ASSIGNMENT | An exact reprint of all the records is the expected answer.

##########
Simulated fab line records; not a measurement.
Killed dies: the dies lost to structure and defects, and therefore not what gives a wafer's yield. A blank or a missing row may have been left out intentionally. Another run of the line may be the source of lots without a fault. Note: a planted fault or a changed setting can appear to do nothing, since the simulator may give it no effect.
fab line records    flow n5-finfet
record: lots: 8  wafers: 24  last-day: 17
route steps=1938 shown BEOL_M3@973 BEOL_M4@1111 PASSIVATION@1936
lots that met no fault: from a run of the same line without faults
##########

ANSWER SECTION |
Simulated fab line records; not a measurement.
Killed dies: the dies lost to structure and defects, and therefore not what gives a wafer's yield. A blank or a missing row may have been left out intentionally. Another run of the line may be the source of lots without a fault. Note: a planted fault or a changed setting can appear to do nothing, since the simulator may give it no effect.
fab line records    flow n5-finfet
record: lots: 8  wafers: 24  last-day: 17
route steps=1938 shown BEOL_M3@973 BEOL_M4@1111 PASSIVATION@1936
lots that met no fault: from a run of the same line without faults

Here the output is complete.